*Required action*.
Repeat exactly the opening lines of the records, ending with the line that contains "Run 1, hour".

*Raw data*.
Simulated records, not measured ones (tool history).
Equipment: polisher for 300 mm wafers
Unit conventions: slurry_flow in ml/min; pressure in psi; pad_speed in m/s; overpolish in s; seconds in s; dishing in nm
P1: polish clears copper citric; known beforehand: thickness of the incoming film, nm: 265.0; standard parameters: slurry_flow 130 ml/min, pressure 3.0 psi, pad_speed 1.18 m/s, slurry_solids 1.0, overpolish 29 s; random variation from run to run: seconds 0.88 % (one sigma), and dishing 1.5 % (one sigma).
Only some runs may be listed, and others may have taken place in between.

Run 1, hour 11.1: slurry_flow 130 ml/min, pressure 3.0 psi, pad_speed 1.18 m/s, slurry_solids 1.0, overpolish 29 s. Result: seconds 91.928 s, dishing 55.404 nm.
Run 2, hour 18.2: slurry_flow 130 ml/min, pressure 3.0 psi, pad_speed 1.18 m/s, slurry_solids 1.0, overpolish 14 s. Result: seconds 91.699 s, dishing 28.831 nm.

*Task answer*.
Simulated records, not measured ones (tool history).
Equipment: polisher for 300 mm wafers
Unit conventions: slurry_flow in ml/min; pressure in psi; pad_speed in m/s; overpolish in s; seconds in s; dishing in nm
P1: polish clears copper citric; known beforehand: thickness of the incoming film, nm: 265.0; standard parameters: slurry_flow 130 ml/min, pressure 3.0 psi, pad_speed 1.18 m/s, slurry_solids 1.0, overpolish 29 s; random variation from run to run: seconds 0.88 % (one sigma), and dishing 1.5 % (one sigma).
Only some runs may be listed, and others may have taken place in between.

Run 1, hour 11.1: slurry_flow 130 ml/min, pressure 3.0 psi, pad_speed 1.18 m/s, slurry_solids 1.0, overpolish 29 s. Result: seconds 91.928 s, dishing 55.404 nm.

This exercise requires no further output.